• ASSIGNED TASK:
From top to bottom, restate the entries below word for word.

*** Opening of ENTRIES SHOWN ***

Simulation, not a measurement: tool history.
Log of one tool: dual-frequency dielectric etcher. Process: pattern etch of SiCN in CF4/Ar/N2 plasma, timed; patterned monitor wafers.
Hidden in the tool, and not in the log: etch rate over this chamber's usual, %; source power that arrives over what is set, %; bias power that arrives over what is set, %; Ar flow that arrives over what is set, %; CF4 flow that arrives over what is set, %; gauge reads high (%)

*** Close of ENTRIES SHOWN ***

• SOLUTION:
Simulation, not a measurement: tool history.
Log of one tool: dual-frequency dielectric etcher. Process: pattern etch of SiCN in CF4/Ar/N2 plasma, timed; patterned monitor wafers.
Hidden in the tool, and not in the log: etch rate over this chamber's usual, %; source power that arrives over what is set, %; bias power that arrives over what is set, %; Ar flow that arrives over what is set, %; CF4 flow that arrives over what is set, %; gauge reads high (%)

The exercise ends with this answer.